:: Extracted records ::
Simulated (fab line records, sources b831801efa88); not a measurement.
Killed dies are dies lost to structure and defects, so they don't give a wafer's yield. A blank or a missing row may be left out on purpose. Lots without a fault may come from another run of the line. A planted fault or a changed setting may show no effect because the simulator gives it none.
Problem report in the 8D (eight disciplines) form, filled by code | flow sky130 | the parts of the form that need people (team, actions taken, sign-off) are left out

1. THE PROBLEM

:: Requirement ::
Everything in the records should be written out again exactly.

:: Reply ::
Simulated (fab line records, sources b831801efa88); not a measurement.
Killed dies are dies lost to structure and defects, so they don't give a wafer's yield. A blank or a missing row may be left out on purpose. Lots without a fault may come from another run of the line. A planted fault or a changed setting may show no effect because the simulator gives it none.
Problem report in the 8D (eight disciplines) form, filled by code | flow sky130 | the parts of the form that need people (team, actions taken, sign-off) are left out

1. THE PROBLEM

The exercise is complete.